REQUIREMENT: Each record, in full, must be restated word for word.

DATA:
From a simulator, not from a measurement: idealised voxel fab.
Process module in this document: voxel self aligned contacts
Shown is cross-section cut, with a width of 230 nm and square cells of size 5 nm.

EXERCISE RESPONSE:
From a simulator, not from a measurement: idealised voxel fab.
Process module in this document: voxel self aligned contacts
Shown is cross-section cut, with a width of 230 nm and square cells of size 5 nm.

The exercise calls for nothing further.